# [WORK ITEM]
Repeat exactly the lines from the start of the records below through the line that contains "The figure presents", including both.

====================

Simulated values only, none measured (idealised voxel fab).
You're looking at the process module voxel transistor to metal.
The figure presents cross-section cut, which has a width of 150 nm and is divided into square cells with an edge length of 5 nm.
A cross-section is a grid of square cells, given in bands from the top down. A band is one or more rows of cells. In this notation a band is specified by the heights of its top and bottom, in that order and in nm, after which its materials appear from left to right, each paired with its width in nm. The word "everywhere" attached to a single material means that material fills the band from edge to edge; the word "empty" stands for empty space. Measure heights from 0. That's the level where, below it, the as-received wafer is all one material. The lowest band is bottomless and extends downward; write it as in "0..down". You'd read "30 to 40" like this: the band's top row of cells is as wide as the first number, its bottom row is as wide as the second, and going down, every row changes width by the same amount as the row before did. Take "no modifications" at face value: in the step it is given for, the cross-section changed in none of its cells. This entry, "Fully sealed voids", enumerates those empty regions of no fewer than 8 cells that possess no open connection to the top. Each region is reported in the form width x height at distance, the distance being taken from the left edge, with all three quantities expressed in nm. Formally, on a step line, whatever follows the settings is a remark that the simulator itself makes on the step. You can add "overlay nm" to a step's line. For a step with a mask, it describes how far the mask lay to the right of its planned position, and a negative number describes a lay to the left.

====================

# [REPLY]
Simulated values only, none measured (idealised voxel fab).
You're looking at the process module voxel transistor to metal.
The figure presents cross-section cut, which has a width of 150 nm and is divided into square cells with an edge length of 5 nm.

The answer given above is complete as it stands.